> **WORK TASK**
A faithful transcription of all lines below is the expected answer.

(LISTED RECORDS begins)
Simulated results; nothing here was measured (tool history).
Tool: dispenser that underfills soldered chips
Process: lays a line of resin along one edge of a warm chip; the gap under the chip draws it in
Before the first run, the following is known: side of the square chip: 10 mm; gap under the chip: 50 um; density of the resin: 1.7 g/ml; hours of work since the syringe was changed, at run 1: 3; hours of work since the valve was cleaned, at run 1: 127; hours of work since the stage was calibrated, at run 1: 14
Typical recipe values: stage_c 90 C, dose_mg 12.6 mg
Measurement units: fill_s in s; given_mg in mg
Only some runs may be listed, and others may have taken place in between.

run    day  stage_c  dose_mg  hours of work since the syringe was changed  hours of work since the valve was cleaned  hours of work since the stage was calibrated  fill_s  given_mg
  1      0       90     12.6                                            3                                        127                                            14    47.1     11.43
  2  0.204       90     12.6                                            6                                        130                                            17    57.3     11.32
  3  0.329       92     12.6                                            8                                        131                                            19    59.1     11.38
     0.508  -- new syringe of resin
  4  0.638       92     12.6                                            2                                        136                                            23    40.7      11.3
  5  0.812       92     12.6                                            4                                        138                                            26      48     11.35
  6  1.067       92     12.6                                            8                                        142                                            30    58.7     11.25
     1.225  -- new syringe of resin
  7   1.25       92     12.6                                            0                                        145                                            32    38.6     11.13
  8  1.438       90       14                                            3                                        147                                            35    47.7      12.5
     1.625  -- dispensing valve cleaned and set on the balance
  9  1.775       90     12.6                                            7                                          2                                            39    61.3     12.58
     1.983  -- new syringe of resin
(LISTED RECORDS ends)

> **TASK OUTPUT**
Simulated results; nothing here was measured (tool history).
Tool: dispenser that underfills soldered chips
Process: lays a line of resin along one edge of a warm chip; the gap under the chip draws it in
Before the first run, the following is known: side of the square chip: 10 mm; gap under the chip: 50 um; density of the resin: 1.7 g/ml; hours of work since the syringe was changed, at run 1: 3; hours of work since the valve was cleaned, at run 1: 127; hours of work since the stage was calibrated, at run 1: 14
Typical recipe values: stage_c 90 C, dose_mg 12.6 mg
Measurement units: fill_s in s; given_mg in mg
Only some runs may be listed, and others may have taken place in between.

run    day  stage_c  dose_mg  hours of work since the syringe was changed  hours of work since the valve was cleaned  hours of work since the stage was calibrated  fill_s  given_mg
  1      0       90     12.6                                            3                                        127                                            14    47.1     11.43
  2  0.204       90     12.6                                            6                                        130                                            17    57.3     11.32
  3  0.329       92     12.6                                            8                                        131                                            19    59.1     11.38
     0.508  -- new syringe of resin
  4  0.638       92     12.6                                            2                                        136                                            23    40.7      11.3
  5  0.812       92     12.6                                            4                                        138                                            26      48     11.35
  6  1.067       92     12.6                                            8                                        142                                            30    58.7     11.25
     1.225  -- new syringe of resin
  7   1.25       92     12.6                                            0                                        145                                            32    38.6     11.13
  8  1.438       90       14                                            3                                        147                                            35    47.7      12.5
     1.625  -- dispensing valve cleaned and set on the balance
  9  1.775       90     12.6                                            7                                          2                                            39    61.3     12.58
     1.983  -- new syringe of resin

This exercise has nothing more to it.